» **Action item**:
Lines from the beginning of the entries up to and including the one with "edge, in nm." must be duplicated word for word; leave out all others.

» **Entries shown**:
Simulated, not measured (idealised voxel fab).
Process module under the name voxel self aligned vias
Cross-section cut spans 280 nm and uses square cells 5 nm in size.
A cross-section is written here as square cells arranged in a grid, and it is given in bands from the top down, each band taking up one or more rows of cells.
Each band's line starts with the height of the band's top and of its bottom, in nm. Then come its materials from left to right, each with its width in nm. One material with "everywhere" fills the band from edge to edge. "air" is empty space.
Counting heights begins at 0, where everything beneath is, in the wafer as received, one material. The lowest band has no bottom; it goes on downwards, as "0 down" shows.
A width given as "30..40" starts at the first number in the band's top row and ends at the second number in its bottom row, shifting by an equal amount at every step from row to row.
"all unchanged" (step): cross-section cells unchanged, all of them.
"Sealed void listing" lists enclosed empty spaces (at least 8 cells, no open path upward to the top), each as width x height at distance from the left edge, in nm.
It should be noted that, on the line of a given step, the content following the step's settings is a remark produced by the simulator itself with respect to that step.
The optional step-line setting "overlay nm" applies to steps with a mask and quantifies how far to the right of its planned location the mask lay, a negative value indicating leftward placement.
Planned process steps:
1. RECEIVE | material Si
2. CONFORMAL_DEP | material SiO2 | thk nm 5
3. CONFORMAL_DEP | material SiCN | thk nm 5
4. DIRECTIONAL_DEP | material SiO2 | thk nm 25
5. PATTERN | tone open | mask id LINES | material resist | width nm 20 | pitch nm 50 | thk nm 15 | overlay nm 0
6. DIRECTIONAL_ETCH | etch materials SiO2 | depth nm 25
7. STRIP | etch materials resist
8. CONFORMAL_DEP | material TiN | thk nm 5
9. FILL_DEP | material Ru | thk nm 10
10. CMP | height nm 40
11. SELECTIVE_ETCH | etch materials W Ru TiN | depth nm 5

» **Exercise output**:
Simulated, not measured (idealised voxel fab).
Process module under the name voxel self aligned vias
Cross-section cut spans 280 nm and uses square cells 5 nm in size.
A cross-section is written here as square cells arranged in a grid, and it is given in bands from the top down, each band taking up one or more rows of cells.
Each band's line starts with the height of the band's top and of its bottom, in nm. Then come its materials from left to right, each with its width in nm. One material with "everywhere" fills the band from edge to edge. "air" is empty space.
Counting heights begins at 0, where everything beneath is, in the wafer as received, one material. The lowest band has no bottom; it goes on downwards, as "0 down" shows.
A width given as "30..40" starts at the first number in the band's top row and ends at the second number in its bottom row, shifting by an equal amount at every step from row to row.
"all unchanged" (step): cross-section cells unchanged, all of them.
"Sealed void listing" lists enclosed empty spaces (at least 8 cells, no open path upward to the top), each as width x height at distance from the left edge, in nm.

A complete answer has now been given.